→ REQUIRED ACTION:
All records are to be printed exactly as they appear.

· · · · · · ·

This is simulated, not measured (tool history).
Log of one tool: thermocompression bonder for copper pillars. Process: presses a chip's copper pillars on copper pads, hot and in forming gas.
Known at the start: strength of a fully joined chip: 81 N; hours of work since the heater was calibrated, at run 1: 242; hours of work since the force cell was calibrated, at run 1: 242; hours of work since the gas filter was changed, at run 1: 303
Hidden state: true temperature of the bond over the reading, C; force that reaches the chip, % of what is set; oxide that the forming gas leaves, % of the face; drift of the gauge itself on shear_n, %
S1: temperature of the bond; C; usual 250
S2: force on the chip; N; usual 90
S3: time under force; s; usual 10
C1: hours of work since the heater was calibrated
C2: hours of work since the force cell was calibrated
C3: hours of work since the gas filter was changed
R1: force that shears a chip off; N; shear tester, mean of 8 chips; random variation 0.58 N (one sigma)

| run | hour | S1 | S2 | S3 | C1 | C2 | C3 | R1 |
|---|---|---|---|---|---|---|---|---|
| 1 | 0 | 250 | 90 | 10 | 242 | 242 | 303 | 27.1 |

· · · · · · ·

→ TASK SOLUTION:
This is simulated, not measured (tool history).
Log of one tool: thermocompression bonder for copper pillars. Process: presses a chip's copper pillars on copper pads, hot and in forming gas.
Known at the start: strength of a fully joined chip: 81 N; hours of work since the heater was calibrated, at run 1: 242; hours of work since the force cell was calibrated, at run 1: 242; hours of work since the gas filter was changed, at run 1: 303
Hidden state: true temperature of the bond over the reading, C; force that reaches the chip, % of what is set; oxide that the forming gas leaves, % of the face; drift of the gauge itself on shear_n, %
S1: temperature of the bond; C; usual 250
S2: force on the chip; N; usual 90
S3: time under force; s; usual 10
C1: hours of work since the heater was calibrated
C2: hours of work since the force cell was calibrated
C3: hours of work since the gas filter was changed
R1: force that shears a chip off; N; shear tester, mean of 8 chips; random variation 0.58 N (one sigma)

| run | hour | S1 | S2 | S3 | C1 | C2 | C3 | R1 |
|---|---|---|---|---|---|---|---|---|
| 1 | 0 | 250 | 90 | 10 | 242 | 242 | 303 | 27.1 |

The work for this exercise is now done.